- SUPPLIED ENTRIES -
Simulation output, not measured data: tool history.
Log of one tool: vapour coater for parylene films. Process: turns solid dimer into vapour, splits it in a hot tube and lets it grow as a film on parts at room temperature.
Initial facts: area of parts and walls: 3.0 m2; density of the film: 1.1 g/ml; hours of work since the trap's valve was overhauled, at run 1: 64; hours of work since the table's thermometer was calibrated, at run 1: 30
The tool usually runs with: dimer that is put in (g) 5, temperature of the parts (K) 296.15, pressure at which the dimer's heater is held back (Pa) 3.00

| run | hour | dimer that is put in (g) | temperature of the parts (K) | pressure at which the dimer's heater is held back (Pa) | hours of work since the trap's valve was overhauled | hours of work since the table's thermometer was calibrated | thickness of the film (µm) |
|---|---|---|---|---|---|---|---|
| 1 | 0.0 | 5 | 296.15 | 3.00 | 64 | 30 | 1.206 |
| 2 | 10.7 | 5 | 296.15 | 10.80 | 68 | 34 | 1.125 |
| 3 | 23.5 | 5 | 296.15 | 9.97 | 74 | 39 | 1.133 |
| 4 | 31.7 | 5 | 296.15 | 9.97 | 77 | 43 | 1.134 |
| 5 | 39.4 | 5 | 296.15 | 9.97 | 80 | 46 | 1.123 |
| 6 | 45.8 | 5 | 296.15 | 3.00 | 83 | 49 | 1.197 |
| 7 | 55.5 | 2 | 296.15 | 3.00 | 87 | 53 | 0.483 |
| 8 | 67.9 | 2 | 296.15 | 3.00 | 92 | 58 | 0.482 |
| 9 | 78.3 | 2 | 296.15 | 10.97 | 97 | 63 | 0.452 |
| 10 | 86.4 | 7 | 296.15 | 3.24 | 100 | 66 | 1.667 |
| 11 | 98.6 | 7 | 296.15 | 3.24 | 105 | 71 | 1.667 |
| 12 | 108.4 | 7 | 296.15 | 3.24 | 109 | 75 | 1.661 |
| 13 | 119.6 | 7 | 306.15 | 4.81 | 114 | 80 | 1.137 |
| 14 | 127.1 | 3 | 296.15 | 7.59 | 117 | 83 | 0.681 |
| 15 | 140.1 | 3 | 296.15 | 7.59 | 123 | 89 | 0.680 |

- ASSIGNMENT -
Set down, unchanged, only those lines above that fall between the line with "71 | 1.667 |" and the line with "83 | 0.681 |", the two end lines included.

- ANSWER AREA -
| 11 | 98.6 | 7 | 296.15 | 3.24 | 105 | 71 | 1.667 |
| 12 | 108.4 | 7 | 296.15 | 3.24 | 109 | 75 | 1.661 |
| 13 | 119.6 | 7 | 306.15 | 4.81 | 114 | 80 | 1.137 |
| 14 | 127.1 | 3 | 296.15 | 7.59 | 117 | 83 | 0.681 |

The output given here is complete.